-- Data excerpts --
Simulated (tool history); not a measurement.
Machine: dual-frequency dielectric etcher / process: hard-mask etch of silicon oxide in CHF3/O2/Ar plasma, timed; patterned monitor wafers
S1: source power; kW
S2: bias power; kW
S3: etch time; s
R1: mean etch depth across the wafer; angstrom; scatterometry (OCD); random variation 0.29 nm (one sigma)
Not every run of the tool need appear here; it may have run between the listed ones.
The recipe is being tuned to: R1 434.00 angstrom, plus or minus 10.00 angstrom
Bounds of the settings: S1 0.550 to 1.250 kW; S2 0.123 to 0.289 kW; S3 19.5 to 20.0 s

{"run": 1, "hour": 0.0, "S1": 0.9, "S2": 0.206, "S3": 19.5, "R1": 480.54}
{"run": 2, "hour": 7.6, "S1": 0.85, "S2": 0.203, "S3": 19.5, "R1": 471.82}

-- Action item --
Set down the entire listing once more, keeping every line exactly as it reads.

-- Written reply --
Simulated (tool history); not a measurement.
Machine: dual-frequency dielectric etcher / process: hard-mask etch of silicon oxide in CHF3/O2/Ar plasma, timed; patterned monitor wafers
S1: source power; kW
S2: bias power; kW
S3: etch time; s
R1: mean etch depth across the wafer; angstrom; scatterometry (OCD); random variation 0.29 nm (one sigma)
Not every run of the tool need appear here; it may have run between the listed ones.
The recipe is being tuned to: R1 434.00 angstrom, plus or minus 10.00 angstrom
Bounds of the settings: S1 0.550 to 1.250 kW; S2 0.123 to 0.289 kW; S3 19.5 to 20.0 s

{"run": 1, "hour": 0.0, "S1": 0.9, "S2": 0.206, "S3": 19.5, "R1": 480.54}
{"run": 2, "hour": 7.6, "S1": 0.85, "S2": 0.203, "S3": 19.5, "R1": 471.82}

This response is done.